* Exercise *
This task is to restate all of the entries exactly.

* Recorded information *
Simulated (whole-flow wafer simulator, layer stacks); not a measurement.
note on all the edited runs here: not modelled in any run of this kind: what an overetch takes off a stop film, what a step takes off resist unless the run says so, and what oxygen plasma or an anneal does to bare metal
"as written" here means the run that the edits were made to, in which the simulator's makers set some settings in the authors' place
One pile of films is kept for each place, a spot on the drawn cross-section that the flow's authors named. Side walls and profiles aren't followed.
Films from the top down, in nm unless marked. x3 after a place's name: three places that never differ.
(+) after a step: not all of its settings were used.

* Written answer *
Simulated (whole-flow wafer simulator, layer stacks); not a measurement.
note on all the edited runs here: not modelled in any run of this kind: what an overetch takes off a stop film, what a step takes off resist unless the run says so, and what oxygen plasma or an anneal does to bare metal
"as written" here means the run that the edits were made to, in which the simulator's makers set some settings in the authors' place
One pile of films is kept for each place, a spot on the drawn cross-section that the flow's authors named. Side walls and profiles aren't followed.
Films from the top down, in nm unless marked. x3 after a place's name: three places that never differ.
(+) after a step: not all of its settings were used.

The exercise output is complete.